REQUIREMENT: Stop after the line containing "Its process: pushes": print each line exactly from the first line of the listing up to that point.

********************
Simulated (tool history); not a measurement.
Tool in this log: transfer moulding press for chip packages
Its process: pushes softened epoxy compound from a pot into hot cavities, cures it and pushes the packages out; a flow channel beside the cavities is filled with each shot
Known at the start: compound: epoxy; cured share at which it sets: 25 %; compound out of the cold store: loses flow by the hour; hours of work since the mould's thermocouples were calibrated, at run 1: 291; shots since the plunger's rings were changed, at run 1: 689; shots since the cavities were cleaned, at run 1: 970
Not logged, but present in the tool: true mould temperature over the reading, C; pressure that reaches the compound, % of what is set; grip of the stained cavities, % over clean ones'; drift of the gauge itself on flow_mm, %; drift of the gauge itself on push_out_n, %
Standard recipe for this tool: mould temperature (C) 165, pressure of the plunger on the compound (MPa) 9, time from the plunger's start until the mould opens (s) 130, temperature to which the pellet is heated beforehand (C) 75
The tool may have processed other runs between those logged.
********************

EXERCISE RESULT:
Simulated (tool history); not a measurement.
Tool in this log: transfer moulding press for chip packages
Its process: pushes softened epoxy compound from a pot into hot cavities, cures it and pushes the packages out; a flow channel beside the cavities is filled with each shot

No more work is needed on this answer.